----- INFORMATION -----
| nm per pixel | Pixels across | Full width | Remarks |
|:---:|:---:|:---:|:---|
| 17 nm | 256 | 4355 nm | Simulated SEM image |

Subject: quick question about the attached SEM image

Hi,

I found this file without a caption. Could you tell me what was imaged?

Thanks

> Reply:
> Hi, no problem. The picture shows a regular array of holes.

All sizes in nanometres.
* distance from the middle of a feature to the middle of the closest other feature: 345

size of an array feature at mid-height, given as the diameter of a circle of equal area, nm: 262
-----

• REQUIRED ACTION:
Your response should consist of the listing, reproduced exactly.

• SOLUTION:
| nm per pixel | Pixels across | Full width | Remarks |
|:---:|:---:|:---:|:---|
| 17 nm | 256 | 4355 nm | Simulated SEM image |

Subject: quick question about the attached SEM image

Hi,

I found this file without a caption. Could you tell me what was imaged?

Thanks

> Reply:
> Hi, no problem. The picture shows a regular array of holes.

All sizes in nanometres.
* distance from the middle of a feature to the middle of the closest other feature: 345

size of an array feature at mid-height, given as the diameter of a circle of equal area, nm: 262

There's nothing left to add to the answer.